Information provided:
══════

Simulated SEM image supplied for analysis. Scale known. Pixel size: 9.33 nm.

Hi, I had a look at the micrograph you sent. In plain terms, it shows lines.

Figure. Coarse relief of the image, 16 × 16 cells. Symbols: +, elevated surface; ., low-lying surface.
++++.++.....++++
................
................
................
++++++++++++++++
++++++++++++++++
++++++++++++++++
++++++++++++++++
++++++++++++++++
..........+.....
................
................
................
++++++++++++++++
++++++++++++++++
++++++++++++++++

══════

Activity: Would you return each line of the material above, unchanged, from the first one through the line where "Figure. Coarse relief" appears?

Task output:
Simulated SEM image supplied for analysis. Scale known. Pixel size: 9.33 nm.

Hi, I had a look at the micrograph you sent. In plain terms, it shows lines.

Figure. Coarse relief of the image, 16 × 16 cells. Symbols: +, elevated surface; ., low-lying surface.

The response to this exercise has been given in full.